EXTRACTED DATA:
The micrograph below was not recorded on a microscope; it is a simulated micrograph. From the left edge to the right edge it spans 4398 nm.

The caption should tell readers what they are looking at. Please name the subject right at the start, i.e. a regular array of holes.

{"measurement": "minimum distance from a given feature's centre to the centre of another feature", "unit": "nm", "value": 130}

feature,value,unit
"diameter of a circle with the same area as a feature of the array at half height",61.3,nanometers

WORK REQUEST: Repeat the material word for word from its opening line up to and including the line containing "feature,value,unit".

YOUR SOLUTION:
The micrograph below was not recorded on a microscope; it is a simulated micrograph. From the left edge to the right edge it spans 4398 nm.

The caption should tell readers what they are looking at. Please name the subject right at the start, i.e. a regular array of holes.

{"measurement": "minimum distance from a given feature's centre to the centre of another feature", "unit": "nm", "value": 130}

feature,value,unit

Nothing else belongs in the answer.